## ACTIVITY
Restate the listing exactly and in full.

## DATASET EXTRACT
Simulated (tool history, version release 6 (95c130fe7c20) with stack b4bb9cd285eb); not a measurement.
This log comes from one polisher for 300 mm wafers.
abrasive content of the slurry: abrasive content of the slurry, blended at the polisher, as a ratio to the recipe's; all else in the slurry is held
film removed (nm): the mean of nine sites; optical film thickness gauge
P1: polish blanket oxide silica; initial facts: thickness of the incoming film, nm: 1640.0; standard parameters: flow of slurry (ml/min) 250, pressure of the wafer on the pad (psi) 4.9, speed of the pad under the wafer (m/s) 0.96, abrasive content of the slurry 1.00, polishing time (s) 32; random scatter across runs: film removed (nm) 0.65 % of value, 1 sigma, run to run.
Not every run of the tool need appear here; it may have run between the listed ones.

## EXERCISE OUTPUT
Simulated (tool history, version release 6 (95c130fe7c20) with stack b4bb9cd285eb); not a measurement.
This log comes from one polisher for 300 mm wafers.
abrasive content of the slurry: abrasive content of the slurry, blended at the polisher, as a ratio to the recipe's; all else in the slurry is held
film removed (nm): the mean of nine sites; optical film thickness gauge
P1: polish blanket oxide silica; initial facts: thickness of the incoming film, nm: 1640.0; standard parameters: flow of slurry (ml/min) 250, pressure of the wafer on the pad (psi) 4.9, speed of the pad under the wafer (m/s) 0.96, abrasive content of the slurry 1.00, polishing time (s) 32; random scatter across runs: film removed (nm) 0.65 % of value, 1 sigma, run to run.
Not every run of the tool need appear here; it may have run between the listed ones.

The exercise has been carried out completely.